EXERCISE: Write out the entries below exactly. End with the line that contains "S3: chamber pressure;".

== AVAILABLE DATA ==
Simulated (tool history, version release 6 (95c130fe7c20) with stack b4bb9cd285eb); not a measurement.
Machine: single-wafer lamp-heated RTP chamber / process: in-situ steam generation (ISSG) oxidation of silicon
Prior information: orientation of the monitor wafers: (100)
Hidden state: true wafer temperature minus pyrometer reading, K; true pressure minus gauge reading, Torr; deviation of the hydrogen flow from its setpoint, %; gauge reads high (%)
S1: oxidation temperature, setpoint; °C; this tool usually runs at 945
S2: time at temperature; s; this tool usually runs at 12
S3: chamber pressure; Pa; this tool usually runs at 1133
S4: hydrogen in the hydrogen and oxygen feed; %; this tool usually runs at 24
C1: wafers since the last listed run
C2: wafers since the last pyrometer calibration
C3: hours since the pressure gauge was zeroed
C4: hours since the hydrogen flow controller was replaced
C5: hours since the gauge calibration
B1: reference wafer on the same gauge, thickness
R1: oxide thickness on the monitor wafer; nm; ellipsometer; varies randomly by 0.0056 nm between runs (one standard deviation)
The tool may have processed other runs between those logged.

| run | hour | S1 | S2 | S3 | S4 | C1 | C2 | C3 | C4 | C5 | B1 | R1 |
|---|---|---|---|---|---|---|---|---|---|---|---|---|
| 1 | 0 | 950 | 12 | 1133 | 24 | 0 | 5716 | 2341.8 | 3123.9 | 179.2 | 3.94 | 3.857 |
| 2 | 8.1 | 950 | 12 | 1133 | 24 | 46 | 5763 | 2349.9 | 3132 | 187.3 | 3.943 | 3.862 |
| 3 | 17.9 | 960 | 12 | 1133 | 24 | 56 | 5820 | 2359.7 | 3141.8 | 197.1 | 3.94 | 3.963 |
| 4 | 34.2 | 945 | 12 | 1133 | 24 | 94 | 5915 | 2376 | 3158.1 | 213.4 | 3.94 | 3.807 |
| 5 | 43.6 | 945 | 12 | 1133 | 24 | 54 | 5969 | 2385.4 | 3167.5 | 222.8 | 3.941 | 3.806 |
===

WRITTEN RESPONSE:
Simulated (tool history, version release 6 (95c130fe7c20) with stack b4bb9cd285eb); not a measurement.
Machine: single-wafer lamp-heated RTP chamber / process: in-situ steam generation (ISSG) oxidation of silicon
Prior information: orientation of the monitor wafers: (100)
Hidden state: true wafer temperature minus pyrometer reading, K; true pressure minus gauge reading, Torr; deviation of the hydrogen flow from its setpoint, %; gauge reads high (%)
S1: oxidation temperature, setpoint; °C; this tool usually runs at 945
S2: time at temperature; s; this tool usually runs at 12
S3: chamber pressure; Pa; this tool usually runs at 1133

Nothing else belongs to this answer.